> [Work request] Could you set down exactly the lines in the records below between the line holding "[with the fault]: -0.69" and the line holding "[with the fault]: -15.7", inclusive?

------

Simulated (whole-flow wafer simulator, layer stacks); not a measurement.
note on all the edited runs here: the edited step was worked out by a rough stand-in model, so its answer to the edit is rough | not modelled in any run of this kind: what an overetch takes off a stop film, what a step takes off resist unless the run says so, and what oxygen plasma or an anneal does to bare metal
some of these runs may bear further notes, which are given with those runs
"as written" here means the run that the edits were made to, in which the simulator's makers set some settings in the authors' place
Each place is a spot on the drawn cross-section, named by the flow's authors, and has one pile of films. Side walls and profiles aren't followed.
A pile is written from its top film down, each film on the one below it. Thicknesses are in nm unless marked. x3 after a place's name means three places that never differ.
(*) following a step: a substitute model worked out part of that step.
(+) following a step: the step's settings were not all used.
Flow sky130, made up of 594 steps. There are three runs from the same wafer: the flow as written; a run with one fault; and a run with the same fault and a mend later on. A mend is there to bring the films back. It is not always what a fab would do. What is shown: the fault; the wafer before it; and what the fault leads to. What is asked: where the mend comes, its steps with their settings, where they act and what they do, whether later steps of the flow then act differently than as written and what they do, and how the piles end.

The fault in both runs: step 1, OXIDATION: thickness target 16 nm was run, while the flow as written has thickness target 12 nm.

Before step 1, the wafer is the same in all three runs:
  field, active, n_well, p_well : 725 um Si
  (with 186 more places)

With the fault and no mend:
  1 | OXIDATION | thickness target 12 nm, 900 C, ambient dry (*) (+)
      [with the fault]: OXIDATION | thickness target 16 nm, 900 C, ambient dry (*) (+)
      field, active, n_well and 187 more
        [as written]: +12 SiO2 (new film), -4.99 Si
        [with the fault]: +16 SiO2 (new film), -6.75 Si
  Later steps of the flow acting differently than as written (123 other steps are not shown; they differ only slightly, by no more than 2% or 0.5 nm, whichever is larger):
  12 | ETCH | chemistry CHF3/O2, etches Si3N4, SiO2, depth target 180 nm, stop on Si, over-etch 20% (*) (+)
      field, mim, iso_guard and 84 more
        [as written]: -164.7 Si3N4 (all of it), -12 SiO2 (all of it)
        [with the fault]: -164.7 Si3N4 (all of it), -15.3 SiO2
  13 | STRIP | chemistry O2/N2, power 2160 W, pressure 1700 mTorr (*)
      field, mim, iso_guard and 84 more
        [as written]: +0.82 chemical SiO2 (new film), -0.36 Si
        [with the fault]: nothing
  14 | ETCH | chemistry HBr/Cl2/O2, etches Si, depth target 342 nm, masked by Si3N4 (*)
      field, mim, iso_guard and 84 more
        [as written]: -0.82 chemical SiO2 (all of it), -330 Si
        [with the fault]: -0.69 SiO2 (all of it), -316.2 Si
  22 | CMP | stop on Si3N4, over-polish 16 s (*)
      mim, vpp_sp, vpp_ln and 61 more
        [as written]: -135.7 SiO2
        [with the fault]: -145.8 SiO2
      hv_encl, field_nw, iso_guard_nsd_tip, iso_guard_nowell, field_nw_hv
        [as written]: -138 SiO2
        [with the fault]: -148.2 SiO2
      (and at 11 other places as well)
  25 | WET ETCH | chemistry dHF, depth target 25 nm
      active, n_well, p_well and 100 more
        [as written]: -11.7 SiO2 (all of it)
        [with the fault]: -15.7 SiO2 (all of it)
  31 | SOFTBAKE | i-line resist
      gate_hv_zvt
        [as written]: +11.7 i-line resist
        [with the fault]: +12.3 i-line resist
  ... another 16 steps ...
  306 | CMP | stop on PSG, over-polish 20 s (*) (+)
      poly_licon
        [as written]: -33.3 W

------

> [Answer area]
        [with the fault]: -0.69 SiO2 (all of it), -316.2 Si
  22 | CMP | stop on Si3N4, over-polish 16 s (*)
      mim, vpp_sp, vpp_ln and 61 more
        [as written]: -135.7 SiO2
        [with the fault]: -145.8 SiO2
      hv_encl, field_nw, iso_guard_nsd_tip, iso_guard_nowell, field_nw_hv
        [as written]: -138 SiO2
        [with the fault]: -148.2 SiO2
      (and at 11 other places as well)
  25 | WET ETCH | chemistry dHF, depth target 25 nm
      active, n_well, p_well and 100 more
        [as written]: -11.7 SiO2 (all of it)
        [with the fault]: -15.7 SiO2 (all of it)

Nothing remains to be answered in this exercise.